(RECORDED INFORMATION begins)
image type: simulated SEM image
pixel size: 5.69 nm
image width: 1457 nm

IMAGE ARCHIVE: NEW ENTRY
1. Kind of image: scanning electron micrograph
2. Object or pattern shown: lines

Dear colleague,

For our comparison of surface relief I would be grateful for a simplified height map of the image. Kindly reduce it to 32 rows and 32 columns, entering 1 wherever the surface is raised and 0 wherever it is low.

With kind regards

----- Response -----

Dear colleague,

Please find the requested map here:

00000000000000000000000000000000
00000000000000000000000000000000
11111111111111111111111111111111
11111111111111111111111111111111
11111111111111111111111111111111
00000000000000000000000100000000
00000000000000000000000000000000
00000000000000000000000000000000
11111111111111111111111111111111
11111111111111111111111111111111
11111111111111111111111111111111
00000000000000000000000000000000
(RECORDED INFORMATION ends)

ACTIVITY: Restate every record verbatim.

PROBLEM SOLUTION:
image type: simulated SEM image
pixel size: 5.69 nm
image width: 1457 nm

IMAGE ARCHIVE: NEW ENTRY
1. Kind of image: scanning electron micrograph
2. Object or pattern shown: lines

Dear colleague,

For our comparison of surface relief I would be grateful for a simplified height map of the image. Kindly reduce it to 32 rows and 32 columns, entering 1 wherever the surface is raised and 0 wherever it is low.

With kind regards

----- Response -----

Dear colleague,

Please find the requested map here:

00000000000000000000000000000000
00000000000000000000000000000000
11111111111111111111111111111111
11111111111111111111111111111111
11111111111111111111111111111111
00000000000000000000000100000000
00000000000000000000000000000000
00000000000000000000000000000000
11111111111111111111111111111111
11111111111111111111111111111111
11111111111111111111111111111111
00000000000000000000000000000000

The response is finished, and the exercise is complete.